*Action item*
Write out the whole listing exactly.

──────────
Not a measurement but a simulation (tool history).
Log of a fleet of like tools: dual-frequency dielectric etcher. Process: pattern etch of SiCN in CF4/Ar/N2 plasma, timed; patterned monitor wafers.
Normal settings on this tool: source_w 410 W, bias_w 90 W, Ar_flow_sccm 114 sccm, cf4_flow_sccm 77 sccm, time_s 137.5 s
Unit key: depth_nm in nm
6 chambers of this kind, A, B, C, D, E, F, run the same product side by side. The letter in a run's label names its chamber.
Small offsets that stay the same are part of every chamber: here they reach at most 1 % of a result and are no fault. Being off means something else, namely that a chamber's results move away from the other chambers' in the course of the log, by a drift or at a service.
──────────

*Exercise answer*
Not a measurement but a simulation (tool history).
Log of a fleet of like tools: dual-frequency dielectric etcher. Process: pattern etch of SiCN in CF4/Ar/N2 plasma, timed; patterned monitor wafers.
Normal settings on this tool: source_w 410 W, bias_w 90 W, Ar_flow_sccm 114 sccm, cf4_flow_sccm 77 sccm, time_s 137.5 s
Unit key: depth_nm in nm
6 chambers of this kind, A, B, C, D, E, F, run the same product side by side. The letter in a run's label names its chamber.
Small offsets that stay the same are part of every chamber: here they reach at most 1 % of a result and are no fault. Being off means something else, namely that a chamber's results move away from the other chambers' in the course of the log, by a drift or at a service.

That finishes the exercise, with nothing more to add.